* Action item:
Copy nothing from the entries below except the lines from the one containing "Each pair below" through the one containing "20 to 5: SiN throughout", and copy those exactly.

* The data:
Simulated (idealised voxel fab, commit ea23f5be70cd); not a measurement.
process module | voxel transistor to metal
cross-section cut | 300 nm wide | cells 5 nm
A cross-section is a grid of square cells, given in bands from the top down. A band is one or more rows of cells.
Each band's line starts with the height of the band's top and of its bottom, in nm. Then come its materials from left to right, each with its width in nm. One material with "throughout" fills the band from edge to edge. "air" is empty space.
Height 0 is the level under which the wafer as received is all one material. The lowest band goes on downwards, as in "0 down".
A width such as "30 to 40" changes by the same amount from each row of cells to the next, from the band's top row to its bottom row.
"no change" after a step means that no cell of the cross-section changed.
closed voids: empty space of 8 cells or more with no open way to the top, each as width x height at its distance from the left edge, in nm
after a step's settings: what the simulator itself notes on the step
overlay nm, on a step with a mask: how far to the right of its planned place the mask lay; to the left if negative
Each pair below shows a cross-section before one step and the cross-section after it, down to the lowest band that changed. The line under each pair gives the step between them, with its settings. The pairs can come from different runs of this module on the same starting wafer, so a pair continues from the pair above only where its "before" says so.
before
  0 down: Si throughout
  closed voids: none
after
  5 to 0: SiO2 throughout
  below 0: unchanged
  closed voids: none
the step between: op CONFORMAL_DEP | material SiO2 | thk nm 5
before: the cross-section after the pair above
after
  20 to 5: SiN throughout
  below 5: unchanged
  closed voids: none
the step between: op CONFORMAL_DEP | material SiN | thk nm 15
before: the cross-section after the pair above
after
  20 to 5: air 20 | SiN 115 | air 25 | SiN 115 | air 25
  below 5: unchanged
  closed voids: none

* Exercise solution:
Each pair below shows a cross-section before one step and the cross-section after it, down to the lowest band that changed. The line under each pair gives the step between them, with its settings. The pairs can come from different runs of this module on the same starting wafer, so a pair continues from the pair above only where its "before" says so.
before
  0 down: Si throughout
  closed voids: none
after
  5 to 0: SiO2 throughout
  below 0: unchanged
  closed voids: none
the step between: op CONFORMAL_DEP | material SiO2 | thk nm 5
before: the cross-section after the pair above
after
  20 to 5: SiN throughout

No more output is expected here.